EXERCISE:
After repeating the line containing "row to row.", stop; until then, repeat each line of the listing below exactly, starting with the first.

EXCERPTED RECORDS:
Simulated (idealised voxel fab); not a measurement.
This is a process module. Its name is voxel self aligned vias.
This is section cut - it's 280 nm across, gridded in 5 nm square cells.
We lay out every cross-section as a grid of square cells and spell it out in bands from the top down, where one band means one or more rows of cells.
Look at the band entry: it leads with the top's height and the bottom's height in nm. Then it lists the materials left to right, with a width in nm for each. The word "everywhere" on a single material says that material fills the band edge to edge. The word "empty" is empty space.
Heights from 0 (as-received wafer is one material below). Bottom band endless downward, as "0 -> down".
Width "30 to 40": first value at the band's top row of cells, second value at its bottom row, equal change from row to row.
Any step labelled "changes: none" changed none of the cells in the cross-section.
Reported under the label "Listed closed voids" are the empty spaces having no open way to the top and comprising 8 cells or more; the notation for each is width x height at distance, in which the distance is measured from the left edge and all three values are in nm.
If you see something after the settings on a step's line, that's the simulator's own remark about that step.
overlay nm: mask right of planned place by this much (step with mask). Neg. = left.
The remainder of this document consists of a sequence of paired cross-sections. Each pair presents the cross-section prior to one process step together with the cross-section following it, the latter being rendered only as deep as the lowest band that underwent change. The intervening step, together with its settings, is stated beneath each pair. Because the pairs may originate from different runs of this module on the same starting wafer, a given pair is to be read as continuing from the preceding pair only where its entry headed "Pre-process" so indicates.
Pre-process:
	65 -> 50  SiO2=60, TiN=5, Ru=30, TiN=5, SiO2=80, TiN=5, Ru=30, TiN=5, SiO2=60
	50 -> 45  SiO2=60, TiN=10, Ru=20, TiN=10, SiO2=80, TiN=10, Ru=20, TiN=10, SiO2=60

YOUR SOLUTION:
Simulated (idealised voxel fab); not a measurement.
This is a process module. Its name is voxel self aligned vias.
This is section cut - it's 280 nm across, gridded in 5 nm square cells.
We lay out every cross-section as a grid of square cells and spell it out in bands from the top down, where one band means one or more rows of cells.
Look at the band entry: it leads with the top's height and the bottom's height in nm. Then it lists the materials left to right, with a width in nm for each. The word "everywhere" on a single material says that material fills the band edge to edge. The word "empty" is empty space.
Heights from 0 (as-received wafer is one material below). Bottom band endless downward, as "0 -> down".
Width "30 to 40": first value at the band's top row of cells, second value at its bottom row, equal change from row to row.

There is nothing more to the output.